Required action —
Of the lines below, write out exactly those from the line with "Each place is" through the line with "(*) after a", both included, and skip the rest.

/---

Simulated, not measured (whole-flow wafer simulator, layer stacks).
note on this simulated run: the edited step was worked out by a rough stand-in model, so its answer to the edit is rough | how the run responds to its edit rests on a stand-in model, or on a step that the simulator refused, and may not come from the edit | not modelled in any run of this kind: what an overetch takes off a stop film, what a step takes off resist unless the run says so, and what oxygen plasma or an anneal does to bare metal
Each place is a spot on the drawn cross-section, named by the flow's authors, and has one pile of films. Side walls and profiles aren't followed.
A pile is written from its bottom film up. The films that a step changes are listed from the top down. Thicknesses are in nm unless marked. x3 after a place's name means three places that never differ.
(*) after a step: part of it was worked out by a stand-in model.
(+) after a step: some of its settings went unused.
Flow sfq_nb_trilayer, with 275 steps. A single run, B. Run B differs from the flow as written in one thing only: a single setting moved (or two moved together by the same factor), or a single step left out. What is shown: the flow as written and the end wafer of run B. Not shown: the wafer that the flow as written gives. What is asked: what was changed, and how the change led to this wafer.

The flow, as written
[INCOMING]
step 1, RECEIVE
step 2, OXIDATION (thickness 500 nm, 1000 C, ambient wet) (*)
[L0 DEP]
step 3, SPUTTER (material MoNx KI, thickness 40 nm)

\---

Reply —
Each place is a spot on the drawn cross-section, named by the flow's authors, and has one pile of films. Side walls and profiles aren't followed.
A pile is written from its bottom film up. The films that a step changes are listed from the top down. Thicknesses are in nm unless marked. x3 after a place's name means three places that never differ.
(*) after a step: part of it was worked out by a stand-in model.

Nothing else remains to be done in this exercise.